- BRIEF
Beginning with the first line below, please repeat the material exactly, ending with the line that includes "is... | write |".

*** Opening DATA SUPPLIED ***
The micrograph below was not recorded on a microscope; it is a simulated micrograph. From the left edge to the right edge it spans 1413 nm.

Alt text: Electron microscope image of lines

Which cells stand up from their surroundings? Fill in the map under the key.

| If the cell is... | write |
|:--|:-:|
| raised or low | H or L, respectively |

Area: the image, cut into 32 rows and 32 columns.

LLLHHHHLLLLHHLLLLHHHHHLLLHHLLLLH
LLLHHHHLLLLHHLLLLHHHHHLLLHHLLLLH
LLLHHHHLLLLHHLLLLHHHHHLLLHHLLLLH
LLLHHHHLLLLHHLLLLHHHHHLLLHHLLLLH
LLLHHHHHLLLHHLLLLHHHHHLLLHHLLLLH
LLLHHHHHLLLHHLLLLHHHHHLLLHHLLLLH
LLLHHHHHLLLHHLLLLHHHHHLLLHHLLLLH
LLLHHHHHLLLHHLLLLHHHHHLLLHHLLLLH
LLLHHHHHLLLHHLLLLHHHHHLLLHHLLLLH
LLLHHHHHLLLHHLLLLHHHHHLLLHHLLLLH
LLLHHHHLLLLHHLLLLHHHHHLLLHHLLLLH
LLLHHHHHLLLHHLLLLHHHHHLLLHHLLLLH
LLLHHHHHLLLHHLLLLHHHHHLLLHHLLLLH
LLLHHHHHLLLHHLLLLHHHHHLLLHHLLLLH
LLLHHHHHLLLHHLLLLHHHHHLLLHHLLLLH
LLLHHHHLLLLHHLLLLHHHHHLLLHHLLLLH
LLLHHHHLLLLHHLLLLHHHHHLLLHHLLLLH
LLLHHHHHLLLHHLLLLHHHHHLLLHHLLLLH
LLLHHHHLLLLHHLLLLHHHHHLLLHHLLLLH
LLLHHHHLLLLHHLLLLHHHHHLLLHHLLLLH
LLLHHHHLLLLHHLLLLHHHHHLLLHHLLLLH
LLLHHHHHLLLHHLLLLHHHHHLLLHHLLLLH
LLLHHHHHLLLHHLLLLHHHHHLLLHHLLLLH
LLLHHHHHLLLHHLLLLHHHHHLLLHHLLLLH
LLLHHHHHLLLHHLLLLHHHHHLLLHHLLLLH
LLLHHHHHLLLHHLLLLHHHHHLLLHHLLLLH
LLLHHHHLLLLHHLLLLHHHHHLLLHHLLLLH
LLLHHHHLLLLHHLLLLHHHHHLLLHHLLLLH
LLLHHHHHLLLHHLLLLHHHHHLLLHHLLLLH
*** Closing DATA SUPPLIED ***

- EXERCISE RESULT
The micrograph below was not recorded on a microscope; it is a simulated micrograph. From the left edge to the right edge it spans 1413 nm.

Alt text: Electron microscope image of lines

Which cells stand up from their surroundings? Fill in the map under the key.

| If the cell is... | write |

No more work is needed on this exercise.